In your answer, print each of the records below exactly.

********

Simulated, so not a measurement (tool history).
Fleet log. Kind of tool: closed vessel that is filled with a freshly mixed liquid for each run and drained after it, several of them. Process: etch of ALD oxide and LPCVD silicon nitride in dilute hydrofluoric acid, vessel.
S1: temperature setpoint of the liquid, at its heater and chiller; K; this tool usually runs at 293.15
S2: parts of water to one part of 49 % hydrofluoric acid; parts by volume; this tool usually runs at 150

********

» **Problem solution**:
Simulated, so not a measurement (tool history).
Fleet log. Kind of tool: closed vessel that is filled with a freshly mixed liquid for each run and drained after it, several of them. Process: etch of ALD oxide and LPCVD silicon nitride in dilute hydrofluoric acid, vessel.
S1: temperature setpoint of the liquid, at its heater and chiller; K; this tool usually runs at 293.15
S2: parts of water to one part of 49 % hydrofluoric acid; parts by volume; this tool usually runs at 150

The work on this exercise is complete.